• WORK TASK
Each line from the first down to the one containing "Killed dies count" should be returned exactly as it appears below.

=== Begin Enclosure ===

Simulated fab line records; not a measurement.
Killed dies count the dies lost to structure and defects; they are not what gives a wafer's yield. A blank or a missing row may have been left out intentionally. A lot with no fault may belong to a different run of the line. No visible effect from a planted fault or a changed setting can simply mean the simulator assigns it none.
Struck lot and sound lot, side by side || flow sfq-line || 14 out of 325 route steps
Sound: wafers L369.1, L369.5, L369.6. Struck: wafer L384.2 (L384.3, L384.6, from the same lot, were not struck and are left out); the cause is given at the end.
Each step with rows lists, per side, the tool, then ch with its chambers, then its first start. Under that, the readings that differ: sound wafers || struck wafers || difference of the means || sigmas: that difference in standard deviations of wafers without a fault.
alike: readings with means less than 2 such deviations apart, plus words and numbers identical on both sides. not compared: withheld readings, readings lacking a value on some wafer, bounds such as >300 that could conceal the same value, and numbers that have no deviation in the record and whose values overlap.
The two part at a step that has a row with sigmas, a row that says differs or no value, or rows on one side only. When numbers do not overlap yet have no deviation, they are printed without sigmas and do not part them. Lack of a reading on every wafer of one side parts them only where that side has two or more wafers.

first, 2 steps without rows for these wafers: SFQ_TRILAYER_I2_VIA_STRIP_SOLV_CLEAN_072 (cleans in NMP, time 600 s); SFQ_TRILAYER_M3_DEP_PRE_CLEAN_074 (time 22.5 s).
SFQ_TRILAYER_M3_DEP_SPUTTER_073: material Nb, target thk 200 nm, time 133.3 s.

=== End Enclosure ===

• WRITTEN SOLUTION
Simulated fab line records; not a measurement.
Killed dies count the dies lost to structure and defects; they are not what gives a wafer's yield. A blank or a missing row may have been left out intentionally. A lot with no fault may belong to a different run of the line. No visible effect from a planted fault or a changed setting can simply mean the simulator assigns it none.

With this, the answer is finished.